----------
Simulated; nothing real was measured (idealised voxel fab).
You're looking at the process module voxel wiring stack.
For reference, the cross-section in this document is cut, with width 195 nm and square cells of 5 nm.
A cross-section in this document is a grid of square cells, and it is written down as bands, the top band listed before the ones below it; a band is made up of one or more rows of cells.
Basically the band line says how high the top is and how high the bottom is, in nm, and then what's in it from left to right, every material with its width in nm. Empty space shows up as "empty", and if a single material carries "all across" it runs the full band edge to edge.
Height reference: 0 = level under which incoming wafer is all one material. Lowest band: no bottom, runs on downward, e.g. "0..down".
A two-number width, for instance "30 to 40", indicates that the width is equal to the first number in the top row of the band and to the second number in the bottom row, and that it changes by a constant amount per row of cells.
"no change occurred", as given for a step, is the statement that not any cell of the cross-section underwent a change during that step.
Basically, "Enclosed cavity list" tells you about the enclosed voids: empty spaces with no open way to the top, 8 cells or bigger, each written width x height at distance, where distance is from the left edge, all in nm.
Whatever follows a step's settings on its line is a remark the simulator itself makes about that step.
----------

Quote every record above exactly.

### ANSWER SPACE
Simulated; nothing real was measured (idealised voxel fab).
You're looking at the process module voxel wiring stack.
For reference, the cross-section in this document is cut, with width 195 nm and square cells of 5 nm.
A cross-section in this document is a grid of square cells, and it is written down as bands, the top band listed before the ones below it; a band is made up of one or more rows of cells.
Basically the band line says how high the top is and how high the bottom is, in nm, and then what's in it from left to right, every material with its width in nm. Empty space shows up as "empty", and if a single material carries "all across" it runs the full band edge to edge.
Height reference: 0 = level under which incoming wafer is all one material. Lowest band: no bottom, runs on downward, e.g. "0..down".
A two-number width, for instance "30 to 40", indicates that the width is equal to the first number in the top row of the band and to the second number in the bottom row, and that it changes by a constant amount per row of cells.
"no change occurred", as given for a step, is the statement that not any cell of the cross-section underwent a change during that step.
Basically, "Enclosed cavity list" tells you about the enclosed voids: empty spaces with no open way to the top, 8 cells or bigger, each written width x height at distance, where distance is from the left edge, all in nm.
Whatever follows a step's settings on its line is a remark the simulator itself makes about that step.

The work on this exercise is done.